___ Dataset extract

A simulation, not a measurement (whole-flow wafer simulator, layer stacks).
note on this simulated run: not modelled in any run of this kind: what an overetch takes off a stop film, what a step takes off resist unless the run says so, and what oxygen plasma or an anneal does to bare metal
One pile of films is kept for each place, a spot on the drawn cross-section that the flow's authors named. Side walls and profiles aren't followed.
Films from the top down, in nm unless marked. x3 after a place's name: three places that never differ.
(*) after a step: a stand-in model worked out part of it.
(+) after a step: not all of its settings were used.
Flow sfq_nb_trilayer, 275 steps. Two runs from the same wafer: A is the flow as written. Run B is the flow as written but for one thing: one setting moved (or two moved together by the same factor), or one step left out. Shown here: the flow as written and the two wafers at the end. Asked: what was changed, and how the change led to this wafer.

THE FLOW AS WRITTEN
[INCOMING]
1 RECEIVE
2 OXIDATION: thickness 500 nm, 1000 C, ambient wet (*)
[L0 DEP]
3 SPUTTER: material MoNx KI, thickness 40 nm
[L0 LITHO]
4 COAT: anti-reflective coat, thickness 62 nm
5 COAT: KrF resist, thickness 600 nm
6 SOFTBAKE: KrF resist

______

Would you please write out, exactly and with no other lines, the stretch of the listing above from the line containing "2 OXIDATION: thickness" through the line containing "5 COAT: KrF resist, thickness 600 nm"?

- Task solution
2 OXIDATION: thickness 500 nm, 1000 C, ambient wet (*)
[L0 DEP]
3 SPUTTER: material MoNx KI, thickness 40 nm
[L0 LITHO]
4 COAT: anti-reflective coat, thickness 62 nm
5 COAT: KrF resist, thickness 600 nm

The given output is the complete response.